DATA EXCERPTS |
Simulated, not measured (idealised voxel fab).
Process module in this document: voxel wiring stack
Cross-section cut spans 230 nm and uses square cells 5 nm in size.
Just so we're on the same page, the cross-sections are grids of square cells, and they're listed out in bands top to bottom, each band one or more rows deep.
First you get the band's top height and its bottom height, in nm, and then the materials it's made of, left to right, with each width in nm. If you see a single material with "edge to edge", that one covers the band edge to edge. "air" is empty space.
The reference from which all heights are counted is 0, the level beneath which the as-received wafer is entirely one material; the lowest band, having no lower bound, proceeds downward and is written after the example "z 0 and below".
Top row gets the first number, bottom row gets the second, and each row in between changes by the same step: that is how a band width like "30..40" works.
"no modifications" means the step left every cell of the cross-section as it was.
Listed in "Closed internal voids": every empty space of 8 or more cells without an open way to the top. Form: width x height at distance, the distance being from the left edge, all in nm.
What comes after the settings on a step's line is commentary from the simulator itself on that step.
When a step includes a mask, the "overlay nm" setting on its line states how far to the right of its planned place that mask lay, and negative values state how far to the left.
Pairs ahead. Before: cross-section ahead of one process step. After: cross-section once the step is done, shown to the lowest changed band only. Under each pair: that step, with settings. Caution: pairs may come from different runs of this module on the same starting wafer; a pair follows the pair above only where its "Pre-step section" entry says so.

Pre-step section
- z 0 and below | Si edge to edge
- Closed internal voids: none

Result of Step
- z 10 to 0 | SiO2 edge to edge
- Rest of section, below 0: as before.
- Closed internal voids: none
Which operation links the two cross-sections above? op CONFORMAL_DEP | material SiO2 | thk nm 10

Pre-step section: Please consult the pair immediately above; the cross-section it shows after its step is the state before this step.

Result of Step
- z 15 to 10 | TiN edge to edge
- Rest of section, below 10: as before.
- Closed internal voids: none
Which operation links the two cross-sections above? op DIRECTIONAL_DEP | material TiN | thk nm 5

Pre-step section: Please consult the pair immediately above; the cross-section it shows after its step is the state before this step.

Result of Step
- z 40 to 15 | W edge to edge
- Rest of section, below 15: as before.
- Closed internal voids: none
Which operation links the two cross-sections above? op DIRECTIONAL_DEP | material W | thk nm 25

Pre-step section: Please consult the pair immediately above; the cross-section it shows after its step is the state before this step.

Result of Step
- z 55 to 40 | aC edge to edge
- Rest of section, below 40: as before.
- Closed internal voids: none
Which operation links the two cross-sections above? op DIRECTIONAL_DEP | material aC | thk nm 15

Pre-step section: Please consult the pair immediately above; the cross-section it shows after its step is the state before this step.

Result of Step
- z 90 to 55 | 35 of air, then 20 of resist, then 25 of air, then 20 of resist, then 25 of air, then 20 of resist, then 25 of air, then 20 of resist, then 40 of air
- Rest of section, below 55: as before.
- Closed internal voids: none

REQUIRED ACTION |
What you retype should run from the first line of the entries above through the line containing "The reference from", exactly and in full.

ANSWER BOX |
Simulated, not measured (idealised voxel fab).
Process module in this document: voxel wiring stack
Cross-section cut spans 230 nm and uses square cells 5 nm in size.
Just so we're on the same page, the cross-sections are grids of square cells, and they're listed out in bands top to bottom, each band one or more rows deep.
First you get the band's top height and its bottom height, in nm, and then the materials it's made of, left to right, with each width in nm. If you see a single material with "edge to edge", that one covers the band edge to edge. "air" is empty space.
The reference from which all heights are counted is 0, the level beneath which the as-received wafer is entirely one material; the lowest band, having no lower bound, proceeds downward and is written after the example "z 0 and below".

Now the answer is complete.